▶ _INPUT DATA_
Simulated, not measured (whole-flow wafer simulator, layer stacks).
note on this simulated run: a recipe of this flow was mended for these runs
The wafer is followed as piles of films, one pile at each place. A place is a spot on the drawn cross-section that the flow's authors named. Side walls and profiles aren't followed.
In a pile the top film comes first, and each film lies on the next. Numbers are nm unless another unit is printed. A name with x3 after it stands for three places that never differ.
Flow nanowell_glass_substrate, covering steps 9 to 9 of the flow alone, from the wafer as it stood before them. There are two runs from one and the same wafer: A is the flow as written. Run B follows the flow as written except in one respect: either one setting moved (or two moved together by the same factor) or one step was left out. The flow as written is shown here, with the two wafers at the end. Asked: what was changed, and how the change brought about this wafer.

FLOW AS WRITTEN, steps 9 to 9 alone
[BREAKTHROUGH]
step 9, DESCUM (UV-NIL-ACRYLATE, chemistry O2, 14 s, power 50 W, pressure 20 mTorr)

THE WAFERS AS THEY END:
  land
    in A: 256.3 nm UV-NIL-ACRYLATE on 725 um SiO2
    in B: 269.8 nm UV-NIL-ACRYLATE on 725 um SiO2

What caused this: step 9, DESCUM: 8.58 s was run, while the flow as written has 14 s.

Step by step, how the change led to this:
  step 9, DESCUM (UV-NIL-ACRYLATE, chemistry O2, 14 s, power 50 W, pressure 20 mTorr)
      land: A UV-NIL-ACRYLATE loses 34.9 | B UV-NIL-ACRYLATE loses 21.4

▶ _WORK TASK_
The response must repeat exactly the lines from the top of the material through the line containing "[BREAKTHROUGH]", both included, with no other output.

▶ _PROBLEM SOLUTION_
Simulated, not measured (whole-flow wafer simulator, layer stacks).
note on this simulated run: a recipe of this flow was mended for these runs
The wafer is followed as piles of films, one pile at each place. A place is a spot on the drawn cross-section that the flow's authors named. Side walls and profiles aren't followed.
In a pile the top film comes first, and each film lies on the next. Numbers are nm unless another unit is printed. A name with x3 after it stands for three places that never differ.
Flow nanowell_glass_substrate, covering steps 9 to 9 of the flow alone, from the wafer as it stood before them. There are two runs from one and the same wafer: A is the flow as written. Run B follows the flow as written except in one respect: either one setting moved (or two moved together by the same factor) or one step was left out. The flow as written is shown here, with the two wafers at the end. Asked: what was changed, and how the change brought about this wafer.

FLOW AS WRITTEN, steps 9 to 9 alone
[BREAKTHROUGH]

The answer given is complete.